[Start of section]
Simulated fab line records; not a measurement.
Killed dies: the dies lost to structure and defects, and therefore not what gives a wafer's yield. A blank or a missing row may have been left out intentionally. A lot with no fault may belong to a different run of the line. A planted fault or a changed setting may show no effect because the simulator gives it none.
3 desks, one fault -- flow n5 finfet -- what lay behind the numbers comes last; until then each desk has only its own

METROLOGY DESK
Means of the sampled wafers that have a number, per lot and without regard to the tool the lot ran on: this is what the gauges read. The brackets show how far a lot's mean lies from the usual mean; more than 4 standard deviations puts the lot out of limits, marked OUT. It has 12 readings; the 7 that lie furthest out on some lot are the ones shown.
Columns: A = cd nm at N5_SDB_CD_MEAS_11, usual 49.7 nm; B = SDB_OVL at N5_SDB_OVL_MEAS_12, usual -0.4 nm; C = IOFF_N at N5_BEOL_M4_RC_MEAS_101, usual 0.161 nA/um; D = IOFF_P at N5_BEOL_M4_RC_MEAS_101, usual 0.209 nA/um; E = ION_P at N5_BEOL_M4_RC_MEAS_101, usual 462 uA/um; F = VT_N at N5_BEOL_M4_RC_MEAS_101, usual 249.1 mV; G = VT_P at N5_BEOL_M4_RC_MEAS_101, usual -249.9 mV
[End of section]

Each line of the material above should be restated word for word.

Simulated fab line records; not a measurement.
Killed dies: the dies lost to structure and defects, and therefore not what gives a wafer's yield. A blank or a missing row may have been left out intentionally. A lot with no fault may belong to a different run of the line. A planted fault or a changed setting may show no effect because the simulator gives it none.
3 desks, one fault -- flow n5 finfet -- what lay behind the numbers comes last; until then each desk has only its own

METROLOGY DESK
Means of the sampled wafers that have a number, per lot and without regard to the tool the lot ran on: this is what the gauges read. The brackets show how far a lot's mean lies from the usual mean; more than 4 standard deviations puts the lot out of limits, marked OUT. It has 12 readings; the 7 that lie furthest out on some lot are the ones shown.
Columns: A = cd nm at N5_SDB_CD_MEAS_11, usual 49.7 nm; B = SDB_OVL at N5_SDB_OVL_MEAS_12, usual -0.4 nm; C = IOFF_N at N5_BEOL_M4_RC_MEAS_101, usual 0.161 nA/um; D = IOFF_P at N5_BEOL_M4_RC_MEAS_101, usual 0.209 nA/um; E = ION_P at N5_BEOL_M4_RC_MEAS_101, usual 462 uA/um; F = VT_N at N5_BEOL_M4_RC_MEAS_101, usual 249.1 mV; G = VT_P at N5_BEOL_M4_RC_MEAS_101, usual -249.9 mV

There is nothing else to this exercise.